WORK TASK – What appears from the first line of the data below through the line containing "## THE DEFECT DESK", both included, should be copied exactly, and nothing else.

EXERCISE DATA –
*** Begin section ***

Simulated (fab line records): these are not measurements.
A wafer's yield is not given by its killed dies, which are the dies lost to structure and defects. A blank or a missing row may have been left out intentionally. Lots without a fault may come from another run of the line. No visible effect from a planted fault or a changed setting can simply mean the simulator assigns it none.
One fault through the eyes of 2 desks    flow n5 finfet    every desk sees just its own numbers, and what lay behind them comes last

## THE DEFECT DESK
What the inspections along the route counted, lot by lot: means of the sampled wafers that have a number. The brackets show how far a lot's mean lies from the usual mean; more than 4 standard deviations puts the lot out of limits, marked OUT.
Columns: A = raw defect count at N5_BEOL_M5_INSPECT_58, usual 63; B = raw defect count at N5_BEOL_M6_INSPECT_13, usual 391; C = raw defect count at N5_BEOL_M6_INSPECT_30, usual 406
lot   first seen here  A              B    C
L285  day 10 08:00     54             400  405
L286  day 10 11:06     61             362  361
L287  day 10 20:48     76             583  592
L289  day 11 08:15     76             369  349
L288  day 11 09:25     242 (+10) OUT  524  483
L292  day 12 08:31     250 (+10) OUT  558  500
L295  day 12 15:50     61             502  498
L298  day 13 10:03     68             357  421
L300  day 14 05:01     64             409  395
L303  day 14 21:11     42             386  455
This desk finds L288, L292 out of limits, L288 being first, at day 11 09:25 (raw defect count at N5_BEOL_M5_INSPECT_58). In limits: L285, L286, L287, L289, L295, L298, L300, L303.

*** End section ***

WRITTEN REPLY –
Simulated (fab line records): these are not measurements.
A wafer's yield is not given by its killed dies, which are the dies lost to structure and defects. A blank or a missing row may have been left out intentionally. Lots without a fault may come from another run of the line. No visible effect from a planted fault or a changed setting can simply mean the simulator assigns it none.
One fault through the eyes of 2 desks    flow n5 finfet    every desk sees just its own numbers, and what lay behind them comes last

## THE DEFECT DESK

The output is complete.